Exercise
Reproduce exactly the lines below, from the first through the one containing "7: DIRECTIONAL_ETCH [etch", and nothing more.

Supplied records
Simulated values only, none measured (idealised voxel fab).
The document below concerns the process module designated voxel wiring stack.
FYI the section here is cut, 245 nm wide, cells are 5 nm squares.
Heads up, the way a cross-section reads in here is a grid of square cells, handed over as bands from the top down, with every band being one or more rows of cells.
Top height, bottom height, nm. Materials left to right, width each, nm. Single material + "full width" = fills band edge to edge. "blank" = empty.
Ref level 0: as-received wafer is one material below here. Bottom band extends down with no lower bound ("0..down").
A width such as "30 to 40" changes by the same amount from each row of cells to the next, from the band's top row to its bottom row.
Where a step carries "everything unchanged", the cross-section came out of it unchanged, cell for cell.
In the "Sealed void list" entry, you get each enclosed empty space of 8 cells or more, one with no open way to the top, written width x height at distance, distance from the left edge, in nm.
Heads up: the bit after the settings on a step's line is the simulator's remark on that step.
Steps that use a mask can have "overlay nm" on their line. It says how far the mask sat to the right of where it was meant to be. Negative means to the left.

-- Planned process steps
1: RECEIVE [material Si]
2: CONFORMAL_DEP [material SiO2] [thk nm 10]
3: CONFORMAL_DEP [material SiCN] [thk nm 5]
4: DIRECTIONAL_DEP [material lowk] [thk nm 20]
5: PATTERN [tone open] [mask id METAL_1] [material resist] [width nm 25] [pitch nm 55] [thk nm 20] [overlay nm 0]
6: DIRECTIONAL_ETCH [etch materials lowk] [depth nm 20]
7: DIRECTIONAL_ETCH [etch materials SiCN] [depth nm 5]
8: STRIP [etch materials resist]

Task answer
Simulated values only, none measured (idealised voxel fab).
The document below concerns the process module designated voxel wiring stack.
FYI the section here is cut, 245 nm wide, cells are 5 nm squares.
Heads up, the way a cross-section reads in here is a grid of square cells, handed over as bands from the top down, with every band being one or more rows of cells.
Top height, bottom height, nm. Materials left to right, width each, nm. Single material + "full width" = fills band edge to edge. "blank" = empty.
Ref level 0: as-received wafer is one material below here. Bottom band extends down with no lower bound ("0..down").
A width such as "30 to 40" changes by the same amount from each row of cells to the next, from the band's top row to its bottom row.
Where a step carries "everything unchanged", the cross-section came out of it unchanged, cell for cell.
In the "Sealed void list" entry, you get each enclosed empty space of 8 cells or more, one with no open way to the top, written width x height at distance, distance from the left edge, in nm.
Heads up: the bit after the settings on a step's line is the simulator's remark on that step.
Steps that use a mask can have "overlay nm" on their line. It says how far the mask sat to the right of where it was meant to be. Negative means to the left.

-- Planned process steps
1: RECEIVE [material Si]
2: CONFORMAL_DEP [material SiO2] [thk nm 10]
3: CONFORMAL_DEP [material SiCN] [thk nm 5]
4: DIRECTIONAL_DEP [material lowk] [thk nm 20]
5: PATTERN [tone open] [mask id METAL_1] [material resist] [width nm 25] [pitch nm 55] [thk nm 20] [overlay nm 0]
6: DIRECTIONAL_ETCH [etch materials lowk] [depth nm 20]
7: DIRECTIONAL_ETCH [etch materials SiCN] [depth nm 5]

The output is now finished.